Retype the data that follows with no alterations, please.

_____

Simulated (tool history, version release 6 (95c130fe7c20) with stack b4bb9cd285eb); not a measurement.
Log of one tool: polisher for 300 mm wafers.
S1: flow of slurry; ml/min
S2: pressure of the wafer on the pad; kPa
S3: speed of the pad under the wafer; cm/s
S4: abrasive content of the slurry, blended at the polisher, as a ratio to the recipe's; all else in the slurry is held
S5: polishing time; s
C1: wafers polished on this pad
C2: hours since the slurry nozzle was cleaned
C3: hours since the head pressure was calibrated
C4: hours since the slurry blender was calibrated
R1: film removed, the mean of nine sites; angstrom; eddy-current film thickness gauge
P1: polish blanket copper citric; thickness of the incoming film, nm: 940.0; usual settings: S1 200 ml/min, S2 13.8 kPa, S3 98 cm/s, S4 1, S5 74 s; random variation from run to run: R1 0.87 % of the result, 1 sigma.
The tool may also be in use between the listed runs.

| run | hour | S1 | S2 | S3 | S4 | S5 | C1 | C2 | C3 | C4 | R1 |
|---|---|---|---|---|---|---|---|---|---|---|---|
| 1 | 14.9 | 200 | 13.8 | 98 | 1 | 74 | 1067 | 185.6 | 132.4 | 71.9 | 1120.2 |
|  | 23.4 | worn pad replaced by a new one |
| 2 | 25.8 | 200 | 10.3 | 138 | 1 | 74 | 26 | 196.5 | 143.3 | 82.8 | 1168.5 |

_____

WRITTEN SOLUTION:
Simulated (tool history, version release 6 (95c130fe7c20) with stack b4bb9cd285eb); not a measurement.
Log of one tool: polisher for 300 mm wafers.
S1: flow of slurry; ml/min
S2: pressure of the wafer on the pad; kPa
S3: speed of the pad under the wafer; cm/s
S4: abrasive content of the slurry, blended at the polisher, as a ratio to the recipe's; all else in the slurry is held
S5: polishing time; s
C1: wafers polished on this pad
C2: hours since the slurry nozzle was cleaned
C3: hours since the head pressure was calibrated
C4: hours since the slurry blender was calibrated
R1: film removed, the mean of nine sites; angstrom; eddy-current film thickness gauge
P1: polish blanket copper citric; thickness of the incoming film, nm: 940.0; usual settings: S1 200 ml/min, S2 13.8 kPa, S3 98 cm/s, S4 1, S5 74 s; random variation from run to run: R1 0.87 % of the result, 1 sigma.
The tool may also be in use between the listed runs.

| run | hour | S1 | S2 | S3 | S4 | S5 | C1 | C2 | C3 | C4 | R1 |
|---|---|---|---|---|---|---|---|---|---|---|---|
| 1 | 14.9 | 200 | 13.8 | 98 | 1 | 74 | 1067 | 185.6 | 132.4 | 71.9 | 1120.2 |
|  | 23.4 | worn pad replaced by a new one |
| 2 | 25.8 | 200 | 10.3 | 138 | 1 | 74 | 26 | 196.5 | 143.3 | 82.8 | 1168.5 |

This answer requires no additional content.